> WORK TASK:
Word for word, set down every line of the entries below from the line with "27 | SPUTTER" to the line with "[M0 BARC OPEN]", including both, and no other line.

> DATA EXCERPTS:
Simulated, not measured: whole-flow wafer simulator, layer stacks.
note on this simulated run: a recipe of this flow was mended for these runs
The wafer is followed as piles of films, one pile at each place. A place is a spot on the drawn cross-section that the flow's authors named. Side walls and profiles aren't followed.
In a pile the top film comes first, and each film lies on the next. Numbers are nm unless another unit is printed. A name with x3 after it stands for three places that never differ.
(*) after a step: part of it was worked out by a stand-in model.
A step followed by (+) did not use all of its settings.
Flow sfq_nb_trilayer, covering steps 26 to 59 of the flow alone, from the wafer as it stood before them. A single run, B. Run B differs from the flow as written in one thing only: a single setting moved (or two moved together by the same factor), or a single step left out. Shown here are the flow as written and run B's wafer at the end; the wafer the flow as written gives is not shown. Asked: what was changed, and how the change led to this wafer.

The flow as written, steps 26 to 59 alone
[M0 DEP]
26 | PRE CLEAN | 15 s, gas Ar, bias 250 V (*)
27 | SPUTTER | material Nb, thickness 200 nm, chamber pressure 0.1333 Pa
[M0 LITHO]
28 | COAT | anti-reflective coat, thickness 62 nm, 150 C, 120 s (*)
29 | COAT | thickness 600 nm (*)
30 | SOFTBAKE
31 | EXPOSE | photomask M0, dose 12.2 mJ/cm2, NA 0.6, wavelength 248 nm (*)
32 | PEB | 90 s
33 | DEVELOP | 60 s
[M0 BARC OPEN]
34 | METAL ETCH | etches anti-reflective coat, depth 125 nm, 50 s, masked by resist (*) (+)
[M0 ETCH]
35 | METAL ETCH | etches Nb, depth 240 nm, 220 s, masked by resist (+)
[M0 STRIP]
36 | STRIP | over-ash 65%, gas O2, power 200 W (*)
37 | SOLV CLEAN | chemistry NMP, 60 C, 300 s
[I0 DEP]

> WRITTEN ANSWER:
27 | SPUTTER | material Nb, thickness 200 nm, chamber pressure 0.1333 Pa
[M0 LITHO]
28 | COAT | anti-reflective coat, thickness 62 nm, 150 C, 120 s (*)
29 | COAT | thickness 600 nm (*)
30 | SOFTBAKE
31 | EXPOSE | photomask M0, dose 12.2 mJ/cm2, NA 0.6, wavelength 248 nm (*)
32 | PEB | 90 s
33 | DEVELOP | 60 s
[M0 BARC OPEN]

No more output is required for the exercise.